> [Action item]
Could you output each line of the data that follows exactly?

> [Study material]
◇ ◇ ◇ ◇

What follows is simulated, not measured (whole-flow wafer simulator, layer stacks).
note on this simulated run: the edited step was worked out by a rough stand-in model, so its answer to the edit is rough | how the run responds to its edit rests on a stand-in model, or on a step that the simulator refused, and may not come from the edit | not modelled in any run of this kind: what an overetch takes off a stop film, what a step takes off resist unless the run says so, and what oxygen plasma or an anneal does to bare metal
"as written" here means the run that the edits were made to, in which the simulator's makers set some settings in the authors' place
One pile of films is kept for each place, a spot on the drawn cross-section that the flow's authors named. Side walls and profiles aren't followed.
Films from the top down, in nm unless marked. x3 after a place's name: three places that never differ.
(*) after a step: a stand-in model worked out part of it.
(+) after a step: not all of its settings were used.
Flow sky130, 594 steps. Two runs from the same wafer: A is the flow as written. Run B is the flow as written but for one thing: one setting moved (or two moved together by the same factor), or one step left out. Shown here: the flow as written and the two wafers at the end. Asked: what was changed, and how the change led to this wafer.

◇ ◇ ◇ ◇

> [Task answer]
What follows is simulated, not measured (whole-flow wafer simulator, layer stacks).
note on this simulated run: the edited step was worked out by a rough stand-in model, so its answer to the edit is rough | how the run responds to its edit rests on a stand-in model, or on a step that the simulator refused, and may not come from the edit | not modelled in any run of this kind: what an overetch takes off a stop film, what a step takes off resist unless the run says so, and what oxygen plasma or an anneal does to bare metal
"as written" here means the run that the edits were made to, in which the simulator's makers set some settings in the authors' place
One pile of films is kept for each place, a spot on the drawn cross-section that the flow's authors named. Side walls and profiles aren't followed.
Films from the top down, in nm unless marked. x3 after a place's name: three places that never differ.
(*) after a step: a stand-in model worked out part of it.
(+) after a step: not all of its settings were used.
Flow sky130, 594 steps. Two runs from the same wafer: A is the flow as written. Run B is the flow as written but for one thing: one setting moved (or two moved together by the same factor), or one step left out. Shown here: the flow as written and the two wafers at the end. Asked: what was changed, and how the change led to this wafer.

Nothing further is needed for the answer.